» REQUIRED ACTION
Each record must be printed exactly as given.

» DATA SECTION
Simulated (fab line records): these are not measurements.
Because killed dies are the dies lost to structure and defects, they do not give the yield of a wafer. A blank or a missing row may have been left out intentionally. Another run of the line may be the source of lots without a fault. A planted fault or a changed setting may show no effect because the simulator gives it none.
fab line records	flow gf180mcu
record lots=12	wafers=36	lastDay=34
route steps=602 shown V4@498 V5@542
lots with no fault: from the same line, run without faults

» ANSWER BOX
Simulated (fab line records): these are not measurements.
Because killed dies are the dies lost to structure and defects, they do not give the yield of a wafer. A blank or a missing row may have been left out intentionally. Another run of the line may be the source of lots without a fault. A planted fault or a changed setting may show no effect because the simulator gives it none.
fab line records	flow gf180mcu
record lots=12	wafers=36	lastDay=34
route steps=602 shown V4@498 V5@542
lots with no fault: from the same line, run without faults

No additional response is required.